| Listed records |
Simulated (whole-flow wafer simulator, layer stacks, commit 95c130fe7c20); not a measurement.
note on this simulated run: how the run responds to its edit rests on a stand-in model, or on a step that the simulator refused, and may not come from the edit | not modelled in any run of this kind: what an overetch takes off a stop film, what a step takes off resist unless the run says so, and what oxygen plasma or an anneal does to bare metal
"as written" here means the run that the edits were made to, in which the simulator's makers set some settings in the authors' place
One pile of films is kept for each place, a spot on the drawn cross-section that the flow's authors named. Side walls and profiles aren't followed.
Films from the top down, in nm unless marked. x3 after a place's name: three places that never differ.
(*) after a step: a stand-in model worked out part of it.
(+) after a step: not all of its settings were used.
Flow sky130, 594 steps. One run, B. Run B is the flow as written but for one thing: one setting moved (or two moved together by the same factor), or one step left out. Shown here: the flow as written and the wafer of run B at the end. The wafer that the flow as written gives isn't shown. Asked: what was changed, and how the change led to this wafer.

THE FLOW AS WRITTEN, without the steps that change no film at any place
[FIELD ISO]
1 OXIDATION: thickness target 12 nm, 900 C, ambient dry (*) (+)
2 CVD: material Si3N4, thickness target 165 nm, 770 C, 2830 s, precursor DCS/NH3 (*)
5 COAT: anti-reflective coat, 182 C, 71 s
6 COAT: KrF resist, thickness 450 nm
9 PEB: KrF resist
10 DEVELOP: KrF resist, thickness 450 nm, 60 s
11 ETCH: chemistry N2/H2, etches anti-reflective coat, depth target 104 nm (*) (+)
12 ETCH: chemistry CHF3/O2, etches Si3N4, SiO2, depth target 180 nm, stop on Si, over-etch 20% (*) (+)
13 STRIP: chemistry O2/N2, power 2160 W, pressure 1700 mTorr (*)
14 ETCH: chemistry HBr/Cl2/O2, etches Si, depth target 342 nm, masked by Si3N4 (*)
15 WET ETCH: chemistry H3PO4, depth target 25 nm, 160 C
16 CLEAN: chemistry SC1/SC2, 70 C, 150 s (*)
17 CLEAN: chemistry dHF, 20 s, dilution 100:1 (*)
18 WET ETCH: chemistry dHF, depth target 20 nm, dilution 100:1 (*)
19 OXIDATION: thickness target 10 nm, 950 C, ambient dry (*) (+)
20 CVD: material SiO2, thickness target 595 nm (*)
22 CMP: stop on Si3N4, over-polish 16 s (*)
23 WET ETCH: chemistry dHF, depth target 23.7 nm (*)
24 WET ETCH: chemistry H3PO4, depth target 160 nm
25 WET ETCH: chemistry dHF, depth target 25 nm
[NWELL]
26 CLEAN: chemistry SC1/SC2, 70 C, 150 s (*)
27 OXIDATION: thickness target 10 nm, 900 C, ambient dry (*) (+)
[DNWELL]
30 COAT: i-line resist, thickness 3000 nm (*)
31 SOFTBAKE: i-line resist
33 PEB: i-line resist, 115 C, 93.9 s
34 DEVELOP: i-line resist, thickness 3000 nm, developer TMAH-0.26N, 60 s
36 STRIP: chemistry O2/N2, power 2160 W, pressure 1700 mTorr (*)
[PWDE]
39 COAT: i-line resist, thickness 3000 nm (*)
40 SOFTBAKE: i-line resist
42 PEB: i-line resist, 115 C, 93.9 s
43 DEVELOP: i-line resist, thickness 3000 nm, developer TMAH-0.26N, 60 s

| Work instruction |
Using the entries above, output exactly the lines between the line holding "13 STRIP: chemistry" and the line holding "26 CLEAN: chemistry SC1/SC2, 70 C, 150 s (*)", end lines included, and nothing more.

| Exercise response |
13 STRIP: chemistry O2/N2, power 2160 W, pressure 1700 mTorr (*)
14 ETCH: chemistry HBr/Cl2/O2, etches Si, depth target 342 nm, masked by Si3N4 (*)
15 WET ETCH: chemistry H3PO4, depth target 25 nm, 160 C
16 CLEAN: chemistry SC1/SC2, 70 C, 150 s (*)
17 CLEAN: chemistry dHF, 20 s, dilution 100:1 (*)
18 WET ETCH: chemistry dHF, depth target 20 nm, dilution 100:1 (*)
19 OXIDATION: thickness target 10 nm, 950 C, ambient dry (*) (+)
20 CVD: material SiO2, thickness target 595 nm (*)
22 CMP: stop on Si3N4, over-polish 16 s (*)
23 WET ETCH: chemistry dHF, depth target 23.7 nm (*)
24 WET ETCH: chemistry H3PO4, depth target 160 nm
25 WET ETCH: chemistry dHF, depth target 25 nm
[NWELL]
26 CLEAN: chemistry SC1/SC2, 70 C, 150 s (*)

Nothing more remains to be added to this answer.